## Listed records
>>>
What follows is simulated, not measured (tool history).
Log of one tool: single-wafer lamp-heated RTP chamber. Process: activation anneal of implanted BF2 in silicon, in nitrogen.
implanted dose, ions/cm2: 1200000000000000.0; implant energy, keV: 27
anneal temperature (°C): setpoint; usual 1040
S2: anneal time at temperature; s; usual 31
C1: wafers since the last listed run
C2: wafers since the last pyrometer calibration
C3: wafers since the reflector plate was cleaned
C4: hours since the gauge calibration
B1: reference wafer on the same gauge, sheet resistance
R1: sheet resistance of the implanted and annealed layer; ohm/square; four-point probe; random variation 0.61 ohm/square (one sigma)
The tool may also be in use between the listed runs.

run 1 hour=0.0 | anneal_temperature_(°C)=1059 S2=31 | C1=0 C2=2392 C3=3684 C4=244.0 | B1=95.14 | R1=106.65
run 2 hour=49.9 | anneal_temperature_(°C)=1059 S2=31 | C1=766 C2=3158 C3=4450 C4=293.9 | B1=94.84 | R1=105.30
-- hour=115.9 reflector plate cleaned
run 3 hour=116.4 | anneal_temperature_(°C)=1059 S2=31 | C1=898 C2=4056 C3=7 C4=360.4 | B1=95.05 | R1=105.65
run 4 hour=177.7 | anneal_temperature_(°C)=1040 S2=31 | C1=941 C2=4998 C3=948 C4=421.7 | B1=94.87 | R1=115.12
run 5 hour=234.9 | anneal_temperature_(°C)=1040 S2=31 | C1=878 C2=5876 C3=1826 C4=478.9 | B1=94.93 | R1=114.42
<<<

Retype all the data, keeping every character the same.

## Written solution
What follows is simulated, not measured (tool history).
Log of one tool: single-wafer lamp-heated RTP chamber. Process: activation anneal of implanted BF2 in silicon, in nitrogen.
implanted dose, ions/cm2: 1200000000000000.0; implant energy, keV: 27
anneal temperature (°C): setpoint; usual 1040
S2: anneal time at temperature; s; usual 31
C1: wafers since the last listed run
C2: wafers since the last pyrometer calibration
C3: wafers since the reflector plate was cleaned
C4: hours since the gauge calibration
B1: reference wafer on the same gauge, sheet resistance
R1: sheet resistance of the implanted and annealed layer; ohm/square; four-point probe; random variation 0.61 ohm/square (one sigma)
The tool may also be in use between the listed runs.

run 1 hour=0.0 | anneal_temperature_(°C)=1059 S2=31 | C1=0 C2=2392 C3=3684 C4=244.0 | B1=95.14 | R1=106.65
run 2 hour=49.9 | anneal_temperature_(°C)=1059 S2=31 | C1=766 C2=3158 C3=4450 C4=293.9 | B1=94.84 | R1=105.30
-- hour=115.9 reflector plate cleaned
run 3 hour=116.4 | anneal_temperature_(°C)=1059 S2=31 | C1=898 C2=4056 C3=7 C4=360.4 | B1=95.05 | R1=105.65
run 4 hour=177.7 | anneal_temperature_(°C)=1040 S2=31 | C1=941 C2=4998 C3=948 C4=421.7 | B1=94.87 | R1=115.12
run 5 hour=234.9 | anneal_temperature_(°C)=1040 S2=31 | C1=878 C2=5876 C3=1826 C4=478.9 | B1=94.93 | R1=114.42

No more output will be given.